• Supplied information:
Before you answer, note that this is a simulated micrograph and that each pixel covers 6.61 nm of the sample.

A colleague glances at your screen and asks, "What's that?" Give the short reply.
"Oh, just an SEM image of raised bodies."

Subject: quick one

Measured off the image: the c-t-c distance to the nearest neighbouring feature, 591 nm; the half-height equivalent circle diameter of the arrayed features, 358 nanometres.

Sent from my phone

• Work item:
Copy out only the lines above from the one with "Subject: quick one" to the one with "Measured off the", inclusive, exactly as they stand.

• Task solution:
Subject: quick one

Measured off the image: the c-t-c distance to the nearest neighbouring feature, 591 nm; the half-height equivalent circle diameter of the arrayed features, 358 nanometres.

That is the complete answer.